* _DATA SUPPLIED_
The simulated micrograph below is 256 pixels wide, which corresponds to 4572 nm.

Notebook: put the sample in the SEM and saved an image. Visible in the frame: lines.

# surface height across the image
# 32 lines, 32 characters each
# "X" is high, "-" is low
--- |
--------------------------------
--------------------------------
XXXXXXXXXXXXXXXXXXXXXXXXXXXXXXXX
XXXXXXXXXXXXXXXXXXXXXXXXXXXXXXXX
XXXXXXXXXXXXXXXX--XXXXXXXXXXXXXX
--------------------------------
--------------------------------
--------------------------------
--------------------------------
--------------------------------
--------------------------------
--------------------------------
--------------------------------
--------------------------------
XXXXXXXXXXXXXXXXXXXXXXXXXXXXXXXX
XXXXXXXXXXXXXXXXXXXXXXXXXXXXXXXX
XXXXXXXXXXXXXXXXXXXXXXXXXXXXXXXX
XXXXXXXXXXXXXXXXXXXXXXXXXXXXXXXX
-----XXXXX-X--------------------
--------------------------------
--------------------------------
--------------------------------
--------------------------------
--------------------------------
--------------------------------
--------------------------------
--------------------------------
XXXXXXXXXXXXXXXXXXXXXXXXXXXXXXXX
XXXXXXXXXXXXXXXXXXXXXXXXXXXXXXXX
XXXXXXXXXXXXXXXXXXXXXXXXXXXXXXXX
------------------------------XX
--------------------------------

* _WORK ORDER_
Output the records again in full. Keep every character as written.

* _ANSWER SPACE_
The simulated micrograph below is 256 pixels wide, which corresponds to 4572 nm.

Notebook: put the sample in the SEM and saved an image. Visible in the frame: lines.

# surface height across the image
# 32 lines, 32 characters each
# "X" is high, "-" is low
--- |
--------------------------------
--------------------------------
XXXXXXXXXXXXXXXXXXXXXXXXXXXXXXXX
XXXXXXXXXXXXXXXXXXXXXXXXXXXXXXXX
XXXXXXXXXXXXXXXX--XXXXXXXXXXXXXX
--------------------------------
--------------------------------
--------------------------------
--------------------------------
--------------------------------
--------------------------------
--------------------------------
--------------------------------
--------------------------------
XXXXXXXXXXXXXXXXXXXXXXXXXXXXXXXX
XXXXXXXXXXXXXXXXXXXXXXXXXXXXXXXX
XXXXXXXXXXXXXXXXXXXXXXXXXXXXXXXX
XXXXXXXXXXXXXXXXXXXXXXXXXXXXXXXX
-----XXXXX-X--------------------
--------------------------------
--------------------------------
--------------------------------
--------------------------------
--------------------------------
--------------------------------
--------------------------------
--------------------------------
XXXXXXXXXXXXXXXXXXXXXXXXXXXXXXXX
XXXXXXXXXXXXXXXXXXXXXXXXXXXXXXXX
XXXXXXXXXXXXXXXXXXXXXXXXXXXXXXXX
------------------------------XX
--------------------------------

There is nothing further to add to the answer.